──────────────────────────────
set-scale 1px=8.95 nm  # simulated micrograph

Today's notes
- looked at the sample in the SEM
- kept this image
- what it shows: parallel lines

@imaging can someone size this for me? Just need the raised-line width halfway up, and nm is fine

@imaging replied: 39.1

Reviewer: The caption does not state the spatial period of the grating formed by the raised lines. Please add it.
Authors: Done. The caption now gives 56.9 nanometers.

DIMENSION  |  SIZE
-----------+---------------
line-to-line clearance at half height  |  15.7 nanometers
──────────────────────────────

Requirement –
Reproduce, exactly and without additions, the run of lines from the start of the listing above to the line bearing "Reviewer: The caption", inclusive.

Reply –
set-scale 1px=8.95 nm  # simulated micrograph

Today's notes
- looked at the sample in the SEM
- kept this image
- what it shows: parallel lines

@imaging can someone size this for me? Just need the raised-line width halfway up, and nm is fine

@imaging replied: 39.1

Reviewer: The caption does not state the spatial period of the grating formed by the raised lines. Please add it.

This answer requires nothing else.